-- GIVEN DATA --
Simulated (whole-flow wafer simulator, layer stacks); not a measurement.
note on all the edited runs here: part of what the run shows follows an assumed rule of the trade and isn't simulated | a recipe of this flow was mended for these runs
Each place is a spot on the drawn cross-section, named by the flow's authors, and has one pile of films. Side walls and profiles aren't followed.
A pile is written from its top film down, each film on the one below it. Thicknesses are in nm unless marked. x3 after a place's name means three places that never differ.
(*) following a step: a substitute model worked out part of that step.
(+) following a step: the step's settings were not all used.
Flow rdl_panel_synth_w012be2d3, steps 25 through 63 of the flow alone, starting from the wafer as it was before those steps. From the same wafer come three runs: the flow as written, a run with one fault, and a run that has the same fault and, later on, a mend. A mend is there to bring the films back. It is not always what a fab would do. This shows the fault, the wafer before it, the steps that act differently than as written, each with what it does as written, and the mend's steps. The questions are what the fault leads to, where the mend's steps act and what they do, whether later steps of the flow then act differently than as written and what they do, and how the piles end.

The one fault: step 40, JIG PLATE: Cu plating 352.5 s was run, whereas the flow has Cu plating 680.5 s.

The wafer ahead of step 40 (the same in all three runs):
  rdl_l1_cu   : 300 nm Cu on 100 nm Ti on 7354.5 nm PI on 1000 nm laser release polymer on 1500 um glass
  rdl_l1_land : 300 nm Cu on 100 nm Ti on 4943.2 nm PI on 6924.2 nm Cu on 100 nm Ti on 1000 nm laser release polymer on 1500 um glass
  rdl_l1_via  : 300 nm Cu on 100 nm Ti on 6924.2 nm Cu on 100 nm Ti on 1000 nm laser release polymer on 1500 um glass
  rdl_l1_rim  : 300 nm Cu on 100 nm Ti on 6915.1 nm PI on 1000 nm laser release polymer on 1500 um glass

-- WORK REQUEST --
The response should consist of all the entries, copied without any alteration.

-- WRITTEN RESPONSE --
Simulated (whole-flow wafer simulator, layer stacks); not a measurement.
note on all the edited runs here: part of what the run shows follows an assumed rule of the trade and isn't simulated | a recipe of this flow was mended for these runs
Each place is a spot on the drawn cross-section, named by the flow's authors, and has one pile of films. Side walls and profiles aren't followed.
A pile is written from its top film down, each film on the one below it. Thicknesses are in nm unless marked. x3 after a place's name means three places that never differ.
(*) following a step: a substitute model worked out part of that step.
(+) following a step: the step's settings were not all used.
Flow rdl_panel_synth_w012be2d3, steps 25 through 63 of the flow alone, starting from the wafer as it was before those steps. From the same wafer come three runs: the flow as written, a run with one fault, and a run that has the same fault and, later on, a mend. A mend is there to bring the films back. It is not always what a fab would do. This shows the fault, the wafer before it, the steps that act differently than as written, each with what it does as written, and the mend's steps. The questions are what the fault leads to, where the mend's steps act and what they do, whether later steps of the flow then act differently than as written and what they do, and how the piles end.

The one fault: step 40, JIG PLATE: Cu plating 352.5 s was run, whereas the flow has Cu plating 680.5 s.

The wafer ahead of step 40 (the same in all three runs):
  rdl_l1_cu   : 300 nm Cu on 100 nm Ti on 7354.5 nm PI on 1000 nm laser release polymer on 1500 um glass
  rdl_l1_land : 300 nm Cu on 100 nm Ti on 4943.2 nm PI on 6924.2 nm Cu on 100 nm Ti on 1000 nm laser release polymer on 1500 um glass
  rdl_l1_via  : 300 nm Cu on 100 nm Ti on 6924.2 nm Cu on 100 nm Ti on 1000 nm laser release polymer on 1500 um glass
  rdl_l1_rim  : 300 nm Cu on 100 nm Ti on 6915.1 nm PI on 1000 nm laser release polymer on 1500 um glass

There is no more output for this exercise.